**Work order:**
The lines to extract run from the first line of the entries through the line that contains "L076.4 | litho_track-04, 0"; reproduce exactly those lines and no others.

━━━━━━━━━━
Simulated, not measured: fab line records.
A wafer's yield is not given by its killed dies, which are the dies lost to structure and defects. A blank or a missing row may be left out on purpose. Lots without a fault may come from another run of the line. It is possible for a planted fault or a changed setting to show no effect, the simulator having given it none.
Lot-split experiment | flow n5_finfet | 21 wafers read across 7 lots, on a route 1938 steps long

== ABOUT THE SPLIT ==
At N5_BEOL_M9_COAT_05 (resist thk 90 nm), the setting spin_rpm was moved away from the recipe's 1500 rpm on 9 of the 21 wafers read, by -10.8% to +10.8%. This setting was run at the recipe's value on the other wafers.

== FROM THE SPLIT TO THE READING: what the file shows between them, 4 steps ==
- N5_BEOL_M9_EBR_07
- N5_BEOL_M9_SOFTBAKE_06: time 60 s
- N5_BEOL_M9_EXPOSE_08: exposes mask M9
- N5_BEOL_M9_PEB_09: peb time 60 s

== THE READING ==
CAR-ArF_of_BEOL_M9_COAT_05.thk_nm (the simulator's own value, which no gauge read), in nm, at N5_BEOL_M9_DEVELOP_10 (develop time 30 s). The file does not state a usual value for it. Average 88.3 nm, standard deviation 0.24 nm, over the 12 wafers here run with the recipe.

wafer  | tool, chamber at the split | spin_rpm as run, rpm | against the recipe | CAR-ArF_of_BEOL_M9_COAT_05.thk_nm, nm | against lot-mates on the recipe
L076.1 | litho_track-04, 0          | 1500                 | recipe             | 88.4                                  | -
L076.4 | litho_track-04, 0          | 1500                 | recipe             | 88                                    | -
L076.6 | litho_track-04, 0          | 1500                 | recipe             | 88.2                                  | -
━━━━━━━━━━

**Task solution:**
Simulated, not measured: fab line records.
A wafer's yield is not given by its killed dies, which are the dies lost to structure and defects. A blank or a missing row may be left out on purpose. Lots without a fault may come from another run of the line. It is possible for a planted fault or a changed setting to show no effect, the simulator having given it none.
Lot-split experiment | flow n5_finfet | 21 wafers read across 7 lots, on a route 1938 steps long

== ABOUT THE SPLIT ==
At N5_BEOL_M9_COAT_05 (resist thk 90 nm), the setting spin_rpm was moved away from the recipe's 1500 rpm on 9 of the 21 wafers read, by -10.8% to +10.8%. This setting was run at the recipe's value on the other wafers.

== FROM THE SPLIT TO THE READING: what the file shows between them, 4 steps ==
- N5_BEOL_M9_EBR_07
- N5_BEOL_M9_SOFTBAKE_06: time 60 s
- N5_BEOL_M9_EXPOSE_08: exposes mask M9
- N5_BEOL_M9_PEB_09: peb time 60 s

== THE READING ==
CAR-ArF_of_BEOL_M9_COAT_05.thk_nm (the simulator's own value, which no gauge read), in nm, at N5_BEOL_M9_DEVELOP_10 (develop time 30 s). The file does not state a usual value for it. Average 88.3 nm, standard deviation 0.24 nm, over the 12 wafers here run with the recipe.

wafer  | tool, chamber at the split | spin_rpm as run, rpm | against the recipe | CAR-ArF_of_BEOL_M9_COAT_05.thk_nm, nm | against lot-mates on the recipe
L076.1 | litho_track-04, 0          | 1500                 | recipe             | 88.4                                  | -
L076.4 | litho_track-04, 0          | 1500                 | recipe             | 88                                    | -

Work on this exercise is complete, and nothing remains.